### Listed records
● ● ●
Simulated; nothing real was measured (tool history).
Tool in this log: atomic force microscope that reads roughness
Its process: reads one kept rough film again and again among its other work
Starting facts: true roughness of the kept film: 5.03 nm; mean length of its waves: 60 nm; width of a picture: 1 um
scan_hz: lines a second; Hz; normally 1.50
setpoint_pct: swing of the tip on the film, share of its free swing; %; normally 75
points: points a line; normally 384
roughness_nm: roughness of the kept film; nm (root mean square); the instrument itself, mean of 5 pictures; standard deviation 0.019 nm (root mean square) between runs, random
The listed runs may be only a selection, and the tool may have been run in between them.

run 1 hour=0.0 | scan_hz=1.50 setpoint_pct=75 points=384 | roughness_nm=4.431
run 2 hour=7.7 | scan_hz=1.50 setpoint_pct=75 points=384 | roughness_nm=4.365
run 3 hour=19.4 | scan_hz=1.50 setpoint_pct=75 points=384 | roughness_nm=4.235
● ● ●

### Brief
From the listing above, return the lines starting at the one with "The listed runs" and ending at the one with "run 2 hour=7.7", both kept, exactly as they appear and nothing more.

### Exercise response
The listed runs may be only a selection, and the tool may have been run in between them.

run 1 hour=0.0 | scan_hz=1.50 setpoint_pct=75 points=384 | roughness_nm=4.431
run 2 hour=7.7 | scan_hz=1.50 setpoint_pct=75 points=384 | roughness_nm=4.365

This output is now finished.